Provided data:
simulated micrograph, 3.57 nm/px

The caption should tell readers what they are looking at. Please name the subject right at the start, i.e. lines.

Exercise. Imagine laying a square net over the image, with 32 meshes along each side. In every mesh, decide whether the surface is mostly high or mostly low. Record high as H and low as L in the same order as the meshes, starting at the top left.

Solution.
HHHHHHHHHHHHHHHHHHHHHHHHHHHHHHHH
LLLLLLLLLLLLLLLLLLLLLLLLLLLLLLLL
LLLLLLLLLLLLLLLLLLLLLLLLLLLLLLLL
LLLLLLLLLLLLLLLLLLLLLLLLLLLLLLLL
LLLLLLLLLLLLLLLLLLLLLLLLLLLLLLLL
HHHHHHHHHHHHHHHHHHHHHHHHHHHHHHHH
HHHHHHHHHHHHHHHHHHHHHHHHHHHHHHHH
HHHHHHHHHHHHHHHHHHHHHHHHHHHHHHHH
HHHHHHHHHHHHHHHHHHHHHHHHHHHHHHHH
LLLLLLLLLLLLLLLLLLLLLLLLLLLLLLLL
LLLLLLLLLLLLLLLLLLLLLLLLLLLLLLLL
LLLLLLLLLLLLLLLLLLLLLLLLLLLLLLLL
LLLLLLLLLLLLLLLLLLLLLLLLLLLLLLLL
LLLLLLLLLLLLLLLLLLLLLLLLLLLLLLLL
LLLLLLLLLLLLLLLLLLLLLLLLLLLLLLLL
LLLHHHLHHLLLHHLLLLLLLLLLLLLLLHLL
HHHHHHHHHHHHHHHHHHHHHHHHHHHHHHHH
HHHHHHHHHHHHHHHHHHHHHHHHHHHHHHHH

Required action:
The complete listing is to be repeated word for word.

Response:
simulated micrograph, 3.57 nm/px

The caption should tell readers what they are looking at. Please name the subject right at the start, i.e. lines.

Exercise. Imagine laying a square net over the image, with 32 meshes along each side. In every mesh, decide whether the surface is mostly high or mostly low. Record high as H and low as L in the same order as the meshes, starting at the top left.

Solution.
HHHHHHHHHHHHHHHHHHHHHHHHHHHHHHHH
LLLLLLLLLLLLLLLLLLLLLLLLLLLLLLLL
LLLLLLLLLLLLLLLLLLLLLLLLLLLLLLLL
LLLLLLLLLLLLLLLLLLLLLLLLLLLLLLLL
LLLLLLLLLLLLLLLLLLLLLLLLLLLLLLLL
HHHHHHHHHHHHHHHHHHHHHHHHHHHHHHHH
HHHHHHHHHHHHHHHHHHHHHHHHHHHHHHHH
HHHHHHHHHHHHHHHHHHHHHHHHHHHHHHHH
HHHHHHHHHHHHHHHHHHHHHHHHHHHHHHHH
LLLLLLLLLLLLLLLLLLLLLLLLLLLLLLLL
LLLLLLLLLLLLLLLLLLLLLLLLLLLLLLLL
LLLLLLLLLLLLLLLLLLLLLLLLLLLLLLLL
LLLLLLLLLLLLLLLLLLLLLLLLLLLLLLLL
LLLLLLLLLLLLLLLLLLLLLLLLLLLLLLLL
LLLLLLLLLLLLLLLLLLLLLLLLLLLLLLLL
LLLHHHLHHLLLHHLLLLLLLLLLLLLLLHLL
HHHHHHHHHHHHHHHHHHHHHHHHHHHHHHHH
HHHHHHHHHHHHHHHHHHHHHHHHHHHHHHHH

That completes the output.